====== Dataset extract ======
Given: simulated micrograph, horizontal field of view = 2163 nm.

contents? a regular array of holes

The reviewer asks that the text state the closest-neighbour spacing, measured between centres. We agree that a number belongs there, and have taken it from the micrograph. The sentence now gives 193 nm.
======

__Work request__
Output an identical copy of every record above.

__Exercise result__
Given: simulated micrograph, horizontal field of view = 2163 nm.

contents? a regular array of holes

The reviewer asks that the text state the closest-neighbour spacing, measured between centres. We agree that a number belongs there, and have taken it from the micrograph. The sentence now gives 193 nm.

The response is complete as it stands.